TASK ITEM: Your answer must be an exact copy of all the entries.

· · · ·

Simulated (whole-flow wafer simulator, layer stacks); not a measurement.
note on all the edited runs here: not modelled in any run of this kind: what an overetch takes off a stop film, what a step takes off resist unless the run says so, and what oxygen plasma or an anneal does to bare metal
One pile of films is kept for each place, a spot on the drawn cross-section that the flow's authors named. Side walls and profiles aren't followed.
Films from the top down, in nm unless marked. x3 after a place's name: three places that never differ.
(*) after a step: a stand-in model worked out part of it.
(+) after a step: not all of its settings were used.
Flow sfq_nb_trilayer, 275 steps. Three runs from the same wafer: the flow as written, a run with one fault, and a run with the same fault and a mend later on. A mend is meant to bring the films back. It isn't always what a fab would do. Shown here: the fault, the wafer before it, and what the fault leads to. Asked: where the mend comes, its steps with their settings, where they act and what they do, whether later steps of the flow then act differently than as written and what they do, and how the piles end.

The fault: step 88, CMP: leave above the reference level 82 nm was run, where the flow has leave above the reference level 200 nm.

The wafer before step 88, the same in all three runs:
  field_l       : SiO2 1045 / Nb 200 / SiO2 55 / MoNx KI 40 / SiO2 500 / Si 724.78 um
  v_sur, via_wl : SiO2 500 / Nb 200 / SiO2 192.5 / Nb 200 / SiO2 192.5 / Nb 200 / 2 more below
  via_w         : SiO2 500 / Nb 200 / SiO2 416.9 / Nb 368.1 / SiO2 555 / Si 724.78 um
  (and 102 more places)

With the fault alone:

· · · ·

EXERCISE ANSWER:
Simulated (whole-flow wafer simulator, layer stacks); not a measurement.
note on all the edited runs here: not modelled in any run of this kind: what an overetch takes off a stop film, what a step takes off resist unless the run says so, and what oxygen plasma or an anneal does to bare metal
One pile of films is kept for each place, a spot on the drawn cross-section that the flow's authors named. Side walls and profiles aren't followed.
Films from the top down, in nm unless marked. x3 after a place's name: three places that never differ.
(*) after a step: a stand-in model worked out part of it.
(+) after a step: not all of its settings were used.
Flow sfq_nb_trilayer, 275 steps. Three runs from the same wafer: the flow as written, a run with one fault, and a run with the same fault and a mend later on. A mend is meant to bring the films back. It isn't always what a fab would do. Shown here: the fault, the wafer before it, and what the fault leads to. Asked: where the mend comes, its steps with their settings, where they act and what they do, whether later steps of the flow then act differently than as written and what they do, and how the piles end.

The fault: step 88, CMP: leave above the reference level 82 nm was run, where the flow has leave above the reference level 200 nm.

The wafer before step 88, the same in all three runs:
  field_l       : SiO2 1045 / Nb 200 / SiO2 55 / MoNx KI 40 / SiO2 500 / Si 724.78 um
  v_sur, via_wl : SiO2 500 / Nb 200 / SiO2 192.5 / Nb 200 / SiO2 192.5 / Nb 200 / 2 more below
  via_w         : SiO2 500 / Nb 200 / SiO2 416.9 / Nb 368.1 / SiO2 555 / Si 724.78 um
  (and 102 more places)

With the fault alone:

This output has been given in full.